_ACTION ITEM:_
Each record that follows is to be reproduced verbatim.

----------------------------------------
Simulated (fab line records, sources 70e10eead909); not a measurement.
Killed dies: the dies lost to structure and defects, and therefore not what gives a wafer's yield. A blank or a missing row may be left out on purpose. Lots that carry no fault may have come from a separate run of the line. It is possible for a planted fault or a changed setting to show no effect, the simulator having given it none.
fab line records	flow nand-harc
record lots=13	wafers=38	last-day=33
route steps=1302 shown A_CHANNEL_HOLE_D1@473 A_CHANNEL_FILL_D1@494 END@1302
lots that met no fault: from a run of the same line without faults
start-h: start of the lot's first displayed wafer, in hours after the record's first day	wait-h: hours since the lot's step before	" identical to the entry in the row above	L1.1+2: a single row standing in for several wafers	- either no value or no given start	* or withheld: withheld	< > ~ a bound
----------------------------------------

_EXERCISE RESPONSE:_
Simulated (fab line records, sources 70e10eead909); not a measurement.
Killed dies: the dies lost to structure and defects, and therefore not what gives a wafer's yield. A blank or a missing row may be left out on purpose. Lots that carry no fault may have come from a separate run of the line. It is possible for a planted fault or a changed setting to show no effect, the simulator having given it none.
fab line records	flow nand-harc
record lots=13	wafers=38	last-day=33
route steps=1302 shown A_CHANNEL_HOLE_D1@473 A_CHANNEL_FILL_D1@494 END@1302
lots that met no fault: from a run of the same line without faults
start-h: start of the lot's first displayed wafer, in hours after the record's first day	wait-h: hours since the lot's step before	" identical to the entry in the row above	L1.1+2: a single row standing in for several wafers	- either no value or no given start	* or withheld: withheld	< > ~ a bound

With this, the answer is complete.